* [Assigned task]
Reproduce every record below exactly as it appears.

* [Data under study]

=======

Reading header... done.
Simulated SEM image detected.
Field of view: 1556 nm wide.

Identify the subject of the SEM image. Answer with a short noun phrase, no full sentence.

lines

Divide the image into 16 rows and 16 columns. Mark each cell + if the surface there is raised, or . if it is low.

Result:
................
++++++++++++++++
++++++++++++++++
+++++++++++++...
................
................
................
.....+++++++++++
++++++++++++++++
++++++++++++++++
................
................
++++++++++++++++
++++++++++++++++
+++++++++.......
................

=======

* [Exercise answer]
Reading header... done.
Simulated SEM image detected.
Field of view: 1556 nm wide.

Identify the subject of the SEM image. Answer with a short noun phrase, no full sentence.

lines

Divide the image into 16 rows and 16 columns. Mark each cell + if the surface there is raised, or . if it is low.

Result:
................
++++++++++++++++
++++++++++++++++
+++++++++++++...
................
................
................
.....+++++++++++
++++++++++++++++
++++++++++++++++
................
................
++++++++++++++++
++++++++++++++++
+++++++++.......
................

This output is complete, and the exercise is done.